____________________

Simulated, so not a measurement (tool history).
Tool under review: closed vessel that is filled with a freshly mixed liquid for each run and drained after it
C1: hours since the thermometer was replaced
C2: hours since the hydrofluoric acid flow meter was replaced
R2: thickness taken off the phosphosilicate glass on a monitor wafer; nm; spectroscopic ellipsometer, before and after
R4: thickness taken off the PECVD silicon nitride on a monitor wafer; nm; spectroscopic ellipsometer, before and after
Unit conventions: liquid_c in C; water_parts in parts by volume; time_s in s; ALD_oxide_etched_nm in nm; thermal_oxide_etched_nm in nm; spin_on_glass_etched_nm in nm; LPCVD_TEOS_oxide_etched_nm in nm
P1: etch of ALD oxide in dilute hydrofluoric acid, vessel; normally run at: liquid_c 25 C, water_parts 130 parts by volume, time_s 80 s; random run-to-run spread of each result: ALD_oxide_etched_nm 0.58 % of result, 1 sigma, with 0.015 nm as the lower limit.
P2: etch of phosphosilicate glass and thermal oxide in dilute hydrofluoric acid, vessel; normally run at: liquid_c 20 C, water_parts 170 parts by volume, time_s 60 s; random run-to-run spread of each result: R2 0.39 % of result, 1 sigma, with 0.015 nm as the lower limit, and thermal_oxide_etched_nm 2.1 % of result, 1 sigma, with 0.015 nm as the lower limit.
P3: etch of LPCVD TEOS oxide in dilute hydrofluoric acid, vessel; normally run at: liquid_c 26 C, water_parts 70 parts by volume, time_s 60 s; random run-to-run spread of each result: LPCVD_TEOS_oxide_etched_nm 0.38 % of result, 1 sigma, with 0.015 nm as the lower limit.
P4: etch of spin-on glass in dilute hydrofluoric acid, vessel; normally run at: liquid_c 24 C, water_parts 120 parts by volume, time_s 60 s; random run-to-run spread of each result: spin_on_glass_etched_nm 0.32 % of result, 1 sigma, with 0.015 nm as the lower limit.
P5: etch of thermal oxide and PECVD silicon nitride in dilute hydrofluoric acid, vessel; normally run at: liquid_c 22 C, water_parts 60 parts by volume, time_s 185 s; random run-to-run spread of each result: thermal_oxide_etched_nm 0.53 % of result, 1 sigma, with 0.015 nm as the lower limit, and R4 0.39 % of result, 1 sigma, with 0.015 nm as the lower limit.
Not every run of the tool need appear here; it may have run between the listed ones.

____________________

BRIEF
Going down the listing above, begin printing at the line with "C1: hours since the thermometer was replaced" and finish with the line with "R2: thickness taken", exactly as they appear.

WRITTEN SOLUTION
C1: hours since the thermometer was replaced
C2: hours since the hydrofluoric acid flow meter was replaced
R2: thickness taken off the phosphosilicate glass on a monitor wafer; nm; spectroscopic ellipsometer, before and after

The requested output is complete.